* * * * * * * * *

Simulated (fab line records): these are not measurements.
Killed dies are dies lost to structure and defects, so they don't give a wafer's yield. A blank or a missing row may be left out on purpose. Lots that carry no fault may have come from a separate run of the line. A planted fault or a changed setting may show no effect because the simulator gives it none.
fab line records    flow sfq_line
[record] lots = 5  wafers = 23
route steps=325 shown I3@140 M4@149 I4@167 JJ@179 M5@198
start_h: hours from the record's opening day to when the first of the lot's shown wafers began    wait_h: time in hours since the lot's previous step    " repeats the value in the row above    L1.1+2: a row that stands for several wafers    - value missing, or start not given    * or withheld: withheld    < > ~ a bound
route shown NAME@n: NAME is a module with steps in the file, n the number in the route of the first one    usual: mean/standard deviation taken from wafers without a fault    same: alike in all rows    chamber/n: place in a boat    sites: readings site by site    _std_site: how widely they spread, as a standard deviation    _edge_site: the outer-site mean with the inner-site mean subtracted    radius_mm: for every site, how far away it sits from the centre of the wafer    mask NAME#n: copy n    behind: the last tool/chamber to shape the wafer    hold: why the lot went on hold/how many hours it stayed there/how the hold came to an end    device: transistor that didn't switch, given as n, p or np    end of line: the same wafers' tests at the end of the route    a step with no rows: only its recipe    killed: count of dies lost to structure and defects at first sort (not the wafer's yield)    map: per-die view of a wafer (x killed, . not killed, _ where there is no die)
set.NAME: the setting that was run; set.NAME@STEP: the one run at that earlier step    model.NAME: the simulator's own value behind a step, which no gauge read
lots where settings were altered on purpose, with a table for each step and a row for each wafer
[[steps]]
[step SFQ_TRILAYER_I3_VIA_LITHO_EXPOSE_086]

* * * * * * * * *

* Work order: Give the listing above again in full, exactly as written.

* Written response:
Simulated (fab line records): these are not measurements.
Killed dies are dies lost to structure and defects, so they don't give a wafer's yield. A blank or a missing row may be left out on purpose. Lots that carry no fault may have come from a separate run of the line. A planted fault or a changed setting may show no effect because the simulator gives it none.
fab line records    flow sfq_line
[record] lots = 5  wafers = 23
route steps=325 shown I3@140 M4@149 I4@167 JJ@179 M5@198
start_h: hours from the record's opening day to when the first of the lot's shown wafers began    wait_h: time in hours since the lot's previous step    " repeats the value in the row above    L1.1+2: a row that stands for several wafers    - value missing, or start not given    * or withheld: withheld    < > ~ a bound
route shown NAME@n: NAME is a module with steps in the file, n the number in the route of the first one    usual: mean/standard deviation taken from wafers without a fault    same: alike in all rows    chamber/n: place in a boat    sites: readings site by site    _std_site: how widely they spread, as a standard deviation    _edge_site: the outer-site mean with the inner-site mean subtracted    radius_mm: for every site, how far away it sits from the centre of the wafer    mask NAME#n: copy n    behind: the last tool/chamber to shape the wafer    hold: why the lot went on hold/how many hours it stayed there/how the hold came to an end    device: transistor that didn't switch, given as n, p or np    end of line: the same wafers' tests at the end of the route    a step with no rows: only its recipe    killed: count of dies lost to structure and defects at first sort (not the wafer's yield)    map: per-die view of a wafer (x killed, . not killed, _ where there is no die)
set.NAME: the setting that was run; set.NAME@STEP: the one run at that earlier step    model.NAME: the simulator's own value behind a step, which no gauge read
lots where settings were altered on purpose, with a table for each step and a row for each wafer
[[steps]]
[step SFQ_TRILAYER_I3_VIA_LITHO_EXPOSE_086]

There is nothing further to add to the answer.